◆ Work task: Repeat the material in full. Keep every line exactly as it is.

◆ Information supplied:
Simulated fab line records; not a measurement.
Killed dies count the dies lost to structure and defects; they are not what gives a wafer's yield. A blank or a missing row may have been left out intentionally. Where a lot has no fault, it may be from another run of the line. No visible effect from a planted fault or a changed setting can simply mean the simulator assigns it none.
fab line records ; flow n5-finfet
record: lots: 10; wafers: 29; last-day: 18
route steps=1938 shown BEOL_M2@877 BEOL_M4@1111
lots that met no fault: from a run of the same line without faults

◆ Response box:
Simulated fab line records; not a measurement.
Killed dies count the dies lost to structure and defects; they are not what gives a wafer's yield. A blank or a missing row may have been left out intentionally. Where a lot has no fault, it may be from another run of the line. No visible effect from a planted fault or a changed setting can simply mean the simulator assigns it none.
fab line records ; flow n5-finfet
record: lots: 10; wafers: 29; last-day: 18
route steps=1938 shown BEOL_M2@877 BEOL_M4@1111
lots that met no fault: from a run of the same line without faults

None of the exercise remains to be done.